Dataset extract:
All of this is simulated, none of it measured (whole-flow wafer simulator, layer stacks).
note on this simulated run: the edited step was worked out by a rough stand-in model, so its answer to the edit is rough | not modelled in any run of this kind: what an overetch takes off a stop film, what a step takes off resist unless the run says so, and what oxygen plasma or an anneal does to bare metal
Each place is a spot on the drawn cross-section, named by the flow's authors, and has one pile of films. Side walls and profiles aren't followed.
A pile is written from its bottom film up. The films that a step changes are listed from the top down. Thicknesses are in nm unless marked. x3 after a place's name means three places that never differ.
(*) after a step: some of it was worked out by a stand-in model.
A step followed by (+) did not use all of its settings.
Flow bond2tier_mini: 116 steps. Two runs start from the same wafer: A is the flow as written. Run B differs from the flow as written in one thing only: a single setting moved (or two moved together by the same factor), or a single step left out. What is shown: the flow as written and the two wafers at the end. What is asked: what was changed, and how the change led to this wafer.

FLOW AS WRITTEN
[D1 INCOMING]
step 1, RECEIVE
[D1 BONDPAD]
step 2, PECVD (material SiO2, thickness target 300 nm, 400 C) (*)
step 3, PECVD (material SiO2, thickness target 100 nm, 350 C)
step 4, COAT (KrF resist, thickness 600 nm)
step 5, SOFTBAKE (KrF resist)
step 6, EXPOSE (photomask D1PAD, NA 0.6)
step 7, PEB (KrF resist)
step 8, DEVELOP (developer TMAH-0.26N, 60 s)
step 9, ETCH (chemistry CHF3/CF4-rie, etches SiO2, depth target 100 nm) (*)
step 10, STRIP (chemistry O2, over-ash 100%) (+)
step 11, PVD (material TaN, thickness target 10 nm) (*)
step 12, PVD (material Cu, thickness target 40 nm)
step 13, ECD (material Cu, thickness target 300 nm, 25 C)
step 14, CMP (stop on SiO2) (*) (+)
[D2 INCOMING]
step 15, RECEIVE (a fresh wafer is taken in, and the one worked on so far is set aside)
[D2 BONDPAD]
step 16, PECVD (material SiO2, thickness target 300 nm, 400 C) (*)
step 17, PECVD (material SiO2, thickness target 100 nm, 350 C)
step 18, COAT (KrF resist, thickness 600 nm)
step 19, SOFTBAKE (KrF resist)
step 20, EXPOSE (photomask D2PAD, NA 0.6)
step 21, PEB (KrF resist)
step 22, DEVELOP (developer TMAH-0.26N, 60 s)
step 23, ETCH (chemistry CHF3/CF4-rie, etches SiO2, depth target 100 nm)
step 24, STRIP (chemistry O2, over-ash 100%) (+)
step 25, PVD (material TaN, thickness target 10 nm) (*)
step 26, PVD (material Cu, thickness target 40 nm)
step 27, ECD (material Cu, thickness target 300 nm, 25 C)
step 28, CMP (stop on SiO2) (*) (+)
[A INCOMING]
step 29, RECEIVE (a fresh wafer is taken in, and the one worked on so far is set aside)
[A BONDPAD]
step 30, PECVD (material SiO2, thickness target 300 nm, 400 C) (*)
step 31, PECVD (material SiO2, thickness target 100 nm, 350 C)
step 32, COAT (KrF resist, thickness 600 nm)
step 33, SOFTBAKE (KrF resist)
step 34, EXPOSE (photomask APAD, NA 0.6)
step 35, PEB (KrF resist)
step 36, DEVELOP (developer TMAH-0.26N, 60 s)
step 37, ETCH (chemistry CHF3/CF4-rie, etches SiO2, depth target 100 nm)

Work instruction: The expected answer is an exact copy of the lines above, beginning at the line with "step 13, ECD" and ending at the line with "step 23, ETCH", with both ends in.

Problem solution:
step 13, ECD (material Cu, thickness target 300 nm, 25 C)
step 14, CMP (stop on SiO2) (*) (+)
[D2 INCOMING]
step 15, RECEIVE (a fresh wafer is taken in, and the one worked on so far is set aside)
[D2 BONDPAD]
step 16, PECVD (material SiO2, thickness target 300 nm, 400 C) (*)
step 17, PECVD (material SiO2, thickness target 100 nm, 350 C)
step 18, COAT (KrF resist, thickness 600 nm)
step 19, SOFTBAKE (KrF resist)
step 20, EXPOSE (photomask D2PAD, NA 0.6)
step 21, PEB (KrF resist)
step 22, DEVELOP (developer TMAH-0.26N, 60 s)
step 23, ETCH (chemistry CHF3/CF4-rie, etches SiO2, depth target 100 nm)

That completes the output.